→ Data for review
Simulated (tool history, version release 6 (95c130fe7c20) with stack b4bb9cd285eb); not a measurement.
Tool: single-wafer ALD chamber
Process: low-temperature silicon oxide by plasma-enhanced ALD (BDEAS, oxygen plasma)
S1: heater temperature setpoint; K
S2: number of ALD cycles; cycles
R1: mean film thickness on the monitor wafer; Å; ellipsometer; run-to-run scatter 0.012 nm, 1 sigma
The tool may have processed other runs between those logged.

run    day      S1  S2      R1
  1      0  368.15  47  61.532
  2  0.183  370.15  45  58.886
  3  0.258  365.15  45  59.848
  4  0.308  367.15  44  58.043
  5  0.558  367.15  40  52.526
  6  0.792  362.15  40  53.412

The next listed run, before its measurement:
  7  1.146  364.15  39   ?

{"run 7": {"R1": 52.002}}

→ Exercise
Please reproduce exactly the lines in the listing above from the one containing "Process: low-temperature silicon" through the one containing "The tool may", both included, and nothing more.

→ Written reply
Process: low-temperature silicon oxide by plasma-enhanced ALD (BDEAS, oxygen plasma)
S1: heater temperature setpoint; K
S2: number of ALD cycles; cycles
R1: mean film thickness on the monitor wafer; Å; ellipsometer; run-to-run scatter 0.012 nm, 1 sigma
The tool may have processed other runs between those logged.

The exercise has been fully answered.